[Opening STUDY MATERIAL section]

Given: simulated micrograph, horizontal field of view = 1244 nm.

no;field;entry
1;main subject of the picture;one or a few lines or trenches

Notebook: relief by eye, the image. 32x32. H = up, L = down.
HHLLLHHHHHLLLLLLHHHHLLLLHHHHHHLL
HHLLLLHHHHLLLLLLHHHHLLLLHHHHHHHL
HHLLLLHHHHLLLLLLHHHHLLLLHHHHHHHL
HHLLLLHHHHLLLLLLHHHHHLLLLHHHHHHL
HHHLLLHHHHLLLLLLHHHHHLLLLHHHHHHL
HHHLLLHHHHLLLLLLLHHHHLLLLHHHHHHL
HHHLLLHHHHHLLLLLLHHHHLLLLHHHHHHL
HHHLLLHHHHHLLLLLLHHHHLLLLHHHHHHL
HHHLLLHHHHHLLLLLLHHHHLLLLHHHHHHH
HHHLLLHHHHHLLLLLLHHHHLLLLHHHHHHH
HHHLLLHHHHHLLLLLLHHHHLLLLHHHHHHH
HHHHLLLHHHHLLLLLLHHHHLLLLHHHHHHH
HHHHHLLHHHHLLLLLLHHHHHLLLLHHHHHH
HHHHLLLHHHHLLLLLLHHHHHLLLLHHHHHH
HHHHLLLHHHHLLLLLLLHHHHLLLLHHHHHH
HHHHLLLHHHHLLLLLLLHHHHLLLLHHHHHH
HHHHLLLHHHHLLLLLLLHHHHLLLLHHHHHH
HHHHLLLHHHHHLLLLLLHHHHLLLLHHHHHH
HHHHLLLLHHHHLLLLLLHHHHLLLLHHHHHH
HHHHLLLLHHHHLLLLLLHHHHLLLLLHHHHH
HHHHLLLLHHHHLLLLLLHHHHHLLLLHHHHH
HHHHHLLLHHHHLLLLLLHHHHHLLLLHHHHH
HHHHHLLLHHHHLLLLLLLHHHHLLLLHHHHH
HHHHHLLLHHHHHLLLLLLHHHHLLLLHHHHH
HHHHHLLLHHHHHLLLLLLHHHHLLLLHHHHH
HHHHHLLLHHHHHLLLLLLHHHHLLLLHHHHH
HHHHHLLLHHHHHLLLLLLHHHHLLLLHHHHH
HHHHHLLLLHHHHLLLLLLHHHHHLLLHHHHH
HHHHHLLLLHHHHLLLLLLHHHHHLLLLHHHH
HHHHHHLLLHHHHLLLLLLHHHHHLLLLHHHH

[Closing STUDY MATERIAL section]

__BRIEF__:
Exactly as written, please reproduce the lines from the first line of the data to the line containing "HHHHHLLLLHHHHLLLLLLHHHHHLLLLHHHH", inclusive, and nothing else.

__RESPONSE__:
Given: simulated micrograph, horizontal field of view = 1244 nm.

no;field;entry
1;main subject of the picture;one or a few lines or trenches

Notebook: relief by eye, the image. 32x32. H = up, L = down.
HHLLLHHHHHLLLLLLHHHHLLLLHHHHHHLL
HHLLLLHHHHLLLLLLHHHHLLLLHHHHHHHL
HHLLLLHHHHLLLLLLHHHHLLLLHHHHHHHL
HHLLLLHHHHLLLLLLHHHHHLLLLHHHHHHL
HHHLLLHHHHLLLLLLHHHHHLLLLHHHHHHL
HHHLLLHHHHLLLLLLLHHHHLLLLHHHHHHL
HHHLLLHHHHHLLLLLLHHHHLLLLHHHHHHL
HHHLLLHHHHHLLLLLLHHHHLLLLHHHHHHL
HHHLLLHHHHHLLLLLLHHHHLLLLHHHHHHH
HHHLLLHHHHHLLLLLLHHHHLLLLHHHHHHH
HHHLLLHHHHHLLLLLLHHHHLLLLHHHHHHH
HHHHLLLHHHHLLLLLLHHHHLLLLHHHHHHH
HHHHHLLHHHHLLLLLLHHHHHLLLLHHHHHH
HHHHLLLHHHHLLLLLLHHHHHLLLLHHHHHH
HHHHLLLHHHHLLLLLLLHHHHLLLLHHHHHH
HHHHLLLHHHHLLLLLLLHHHHLLLLHHHHHH
HHHHLLLHHHHLLLLLLLHHHHLLLLHHHHHH
HHHHLLLHHHHHLLLLLLHHHHLLLLHHHHHH
HHHHLLLLHHHHLLLLLLHHHHLLLLHHHHHH
HHHHLLLLHHHHLLLLLLHHHHLLLLLHHHHH
HHHHLLLLHHHHLLLLLLHHHHHLLLLHHHHH
HHHHHLLLHHHHLLLLLLHHHHHLLLLHHHHH
HHHHHLLLHHHHLLLLLLLHHHHLLLLHHHHH
HHHHHLLLHHHHHLLLLLLHHHHLLLLHHHHH
HHHHHLLLHHHHHLLLLLLHHHHLLLLHHHHH
HHHHHLLLHHHHHLLLLLLHHHHLLLLHHHHH
HHHHHLLLHHHHHLLLLLLHHHHLLLLHHHHH
HHHHHLLLLHHHHLLLLLLHHHHHLLLHHHHH
HHHHHLLLLHHHHLLLLLLHHHHHLLLLHHHH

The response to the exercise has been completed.